Exercise: Each record should be copied exactly, and none of them omitted.

───── Supplied data ─────

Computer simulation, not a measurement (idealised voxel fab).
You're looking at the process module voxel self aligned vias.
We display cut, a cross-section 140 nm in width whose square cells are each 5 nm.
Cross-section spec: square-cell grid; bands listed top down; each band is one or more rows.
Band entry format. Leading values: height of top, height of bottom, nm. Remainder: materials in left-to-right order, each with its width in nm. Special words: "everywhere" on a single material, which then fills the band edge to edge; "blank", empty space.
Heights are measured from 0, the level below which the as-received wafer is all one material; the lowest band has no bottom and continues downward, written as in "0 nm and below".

─────

Task answer:
Computer simulation, not a measurement (idealised voxel fab).
You're looking at the process module voxel self aligned vias.
We display cut, a cross-section 140 nm in width whose square cells are each 5 nm.
Cross-section spec: square-cell grid; bands listed top down; each band is one or more rows.
Band entry format. Leading values: height of top, height of bottom, nm. Remainder: materials in left-to-right order, each with its width in nm. Special words: "everywhere" on a single material, which then fills the band edge to edge; "blank", empty space.
Heights are measured from 0, the level below which the as-received wafer is all one material; the lowest band has no bottom and continues downward, written as in "0 nm and below".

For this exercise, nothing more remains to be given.